» **Action item**:
Restate the material verbatim, every line included.

^^^^
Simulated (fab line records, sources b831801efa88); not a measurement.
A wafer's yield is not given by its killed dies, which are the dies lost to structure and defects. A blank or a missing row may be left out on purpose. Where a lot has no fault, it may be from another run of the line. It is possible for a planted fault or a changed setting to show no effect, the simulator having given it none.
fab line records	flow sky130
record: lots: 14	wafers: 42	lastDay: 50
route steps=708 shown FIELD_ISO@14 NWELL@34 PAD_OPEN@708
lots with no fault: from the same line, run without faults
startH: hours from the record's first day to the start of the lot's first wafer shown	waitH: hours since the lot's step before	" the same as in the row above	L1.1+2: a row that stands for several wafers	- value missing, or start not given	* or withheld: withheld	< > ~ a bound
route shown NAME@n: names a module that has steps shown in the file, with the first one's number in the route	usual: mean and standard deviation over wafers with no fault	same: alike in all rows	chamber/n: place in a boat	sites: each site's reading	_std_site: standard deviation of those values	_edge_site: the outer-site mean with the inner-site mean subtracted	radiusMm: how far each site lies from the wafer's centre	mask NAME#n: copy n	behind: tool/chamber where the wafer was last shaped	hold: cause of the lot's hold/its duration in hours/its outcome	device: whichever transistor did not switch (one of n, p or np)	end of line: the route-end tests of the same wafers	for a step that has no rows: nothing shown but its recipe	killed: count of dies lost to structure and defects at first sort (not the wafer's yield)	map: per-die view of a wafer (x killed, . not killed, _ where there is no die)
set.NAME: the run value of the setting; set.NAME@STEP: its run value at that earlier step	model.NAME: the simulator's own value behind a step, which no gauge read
^^^^

» **Response**:
Simulated (fab line records, sources b831801efa88); not a measurement.
A wafer's yield is not given by its killed dies, which are the dies lost to structure and defects. A blank or a missing row may be left out on purpose. Where a lot has no fault, it may be from another run of the line. It is possible for a planted fault or a changed setting to show no effect, the simulator having given it none.
fab line records	flow sky130
record: lots: 14	wafers: 42	lastDay: 50
route steps=708 shown FIELD_ISO@14 NWELL@34 PAD_OPEN@708
lots with no fault: from the same line, run without faults
startH: hours from the record's first day to the start of the lot's first wafer shown	waitH: hours since the lot's step before	" the same as in the row above	L1.1+2: a row that stands for several wafers	- value missing, or start not given	* or withheld: withheld	< > ~ a bound
route shown NAME@n: names a module that has steps shown in the file, with the first one's number in the route	usual: mean and standard deviation over wafers with no fault	same: alike in all rows	chamber/n: place in a boat	sites: each site's reading	_std_site: standard deviation of those values	_edge_site: the outer-site mean with the inner-site mean subtracted	radiusMm: how far each site lies from the wafer's centre	mask NAME#n: copy n	behind: tool/chamber where the wafer was last shaped	hold: cause of the lot's hold/its duration in hours/its outcome	device: whichever transistor did not switch (one of n, p or np)	end of line: the route-end tests of the same wafers	for a step that has no rows: nothing shown but its recipe	killed: count of dies lost to structure and defects at first sort (not the wafer's yield)	map: per-die view of a wafer (x killed, . not killed, _ where there is no die)
set.NAME: the run value of the setting; set.NAME@STEP: its run value at that earlier step	model.NAME: the simulator's own value behind a step, which no gauge read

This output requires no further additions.